* DATASET RECORDS:
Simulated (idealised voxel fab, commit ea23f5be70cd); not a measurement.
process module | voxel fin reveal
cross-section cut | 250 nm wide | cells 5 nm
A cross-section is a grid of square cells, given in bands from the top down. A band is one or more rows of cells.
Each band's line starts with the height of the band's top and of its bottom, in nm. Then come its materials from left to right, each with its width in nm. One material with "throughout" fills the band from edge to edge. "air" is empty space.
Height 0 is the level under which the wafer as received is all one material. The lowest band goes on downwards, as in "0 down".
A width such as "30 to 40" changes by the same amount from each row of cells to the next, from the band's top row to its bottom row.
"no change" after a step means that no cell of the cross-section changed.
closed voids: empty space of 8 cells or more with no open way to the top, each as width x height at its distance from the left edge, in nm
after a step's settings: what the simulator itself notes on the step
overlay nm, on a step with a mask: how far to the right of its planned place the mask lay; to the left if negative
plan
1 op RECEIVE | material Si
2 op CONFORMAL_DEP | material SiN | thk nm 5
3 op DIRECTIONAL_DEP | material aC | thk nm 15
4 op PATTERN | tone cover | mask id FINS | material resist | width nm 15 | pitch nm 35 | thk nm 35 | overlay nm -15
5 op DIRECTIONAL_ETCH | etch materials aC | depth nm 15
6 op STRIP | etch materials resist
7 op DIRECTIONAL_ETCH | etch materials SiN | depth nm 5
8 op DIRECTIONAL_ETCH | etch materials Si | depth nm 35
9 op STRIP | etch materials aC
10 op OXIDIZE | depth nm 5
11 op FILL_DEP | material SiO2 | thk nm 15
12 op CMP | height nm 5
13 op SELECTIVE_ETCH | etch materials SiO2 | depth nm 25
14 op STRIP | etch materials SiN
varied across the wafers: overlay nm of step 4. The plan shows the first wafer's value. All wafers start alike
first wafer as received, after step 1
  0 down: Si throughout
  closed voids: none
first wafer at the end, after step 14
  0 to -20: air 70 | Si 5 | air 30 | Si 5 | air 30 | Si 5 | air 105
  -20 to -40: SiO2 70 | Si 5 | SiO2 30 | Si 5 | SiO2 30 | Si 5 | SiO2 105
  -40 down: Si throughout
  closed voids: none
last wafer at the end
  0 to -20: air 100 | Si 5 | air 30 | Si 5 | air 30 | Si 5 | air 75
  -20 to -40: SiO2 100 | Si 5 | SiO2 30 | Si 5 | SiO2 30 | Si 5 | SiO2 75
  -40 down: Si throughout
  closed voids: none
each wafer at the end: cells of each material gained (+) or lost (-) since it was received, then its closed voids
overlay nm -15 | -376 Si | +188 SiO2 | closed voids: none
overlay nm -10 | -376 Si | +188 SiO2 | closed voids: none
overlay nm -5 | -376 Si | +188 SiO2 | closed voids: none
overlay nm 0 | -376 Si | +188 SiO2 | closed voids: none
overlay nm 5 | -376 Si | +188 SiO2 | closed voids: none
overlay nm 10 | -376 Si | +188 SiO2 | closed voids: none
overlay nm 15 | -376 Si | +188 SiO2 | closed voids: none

* ACTIVITY:
From the first line of the data above to the line holding "0 to -20: air 70", reproduce each line exactly; emit no other lines.

* TASK RESULT:
Simulated (idealised voxel fab, commit ea23f5be70cd); not a measurement.
process module | voxel fin reveal
cross-section cut | 250 nm wide | cells 5 nm
A cross-section is a grid of square cells, given in bands from the top down. A band is one or more rows of cells.
Each band's line starts with the height of the band's top and of its bottom, in nm. Then come its materials from left to right, each with its width in nm. One material with "throughout" fills the band from edge to edge. "air" is empty space.
Height 0 is the level under which the wafer as received is all one material. The lowest band goes on downwards, as in "0 down".
A width such as "30 to 40" changes by the same amount from each row of cells to the next, from the band's top row to its bottom row.
"no change" after a step means that no cell of the cross-section changed.
closed voids: empty space of 8 cells or more with no open way to the top, each as width x height at its distance from the left edge, in nm
after a step's settings: what the simulator itself notes on the step
overlay nm, on a step with a mask: how far to the right of its planned place the mask lay; to the left if negative
plan
1 op RECEIVE | material Si
2 op CONFORMAL_DEP | material SiN | thk nm 5
3 op DIRECTIONAL_DEP | material aC | thk nm 15
4 op PATTERN | tone cover | mask id FINS | material resist | width nm 15 | pitch nm 35 | thk nm 35 | overlay nm -15
5 op DIRECTIONAL_ETCH | etch materials aC | depth nm 15
6 op STRIP | etch materials resist
7 op DIRECTIONAL_ETCH | etch materials SiN | depth nm 5
8 op DIRECTIONAL_ETCH | etch materials Si | depth nm 35
9 op STRIP | etch materials aC
10 op OXIDIZE | depth nm 5
11 op FILL_DEP | material SiO2 | thk nm 15
12 op CMP | height nm 5
13 op SELECTIVE_ETCH | etch materials SiO2 | depth nm 25
14 op STRIP | etch materials SiN
varied across the wafers: overlay nm of step 4. The plan shows the first wafer's value. All wafers start alike
first wafer as received, after step 1
  0 down: Si throughout
  closed voids: none
first wafer at the end, after step 14
  0 to -20: air 70 | Si 5 | air 30 | Si 5 | air 30 | Si 5 | air 105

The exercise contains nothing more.